________________________________________

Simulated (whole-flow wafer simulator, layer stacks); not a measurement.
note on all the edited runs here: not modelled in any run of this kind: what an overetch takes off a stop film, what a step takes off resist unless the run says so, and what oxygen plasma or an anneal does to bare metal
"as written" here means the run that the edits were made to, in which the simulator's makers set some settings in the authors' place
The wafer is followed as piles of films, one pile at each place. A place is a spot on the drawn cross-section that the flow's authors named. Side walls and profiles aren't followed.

________________________________________

* Assigned task: Reply by returning the full set of records above exactly.

* Problem solution:
Simulated (whole-flow wafer simulator, layer stacks); not a measurement.
note on all the edited runs here: not modelled in any run of this kind: what an overetch takes off a stop film, what a step takes off resist unless the run says so, and what oxygen plasma or an anneal does to bare metal
"as written" here means the run that the edits were made to, in which the simulator's makers set some settings in the authors' place
The wafer is followed as piles of films, one pile at each place. A place is a spot on the drawn cross-section that the flow's authors named. Side walls and profiles aren't followed.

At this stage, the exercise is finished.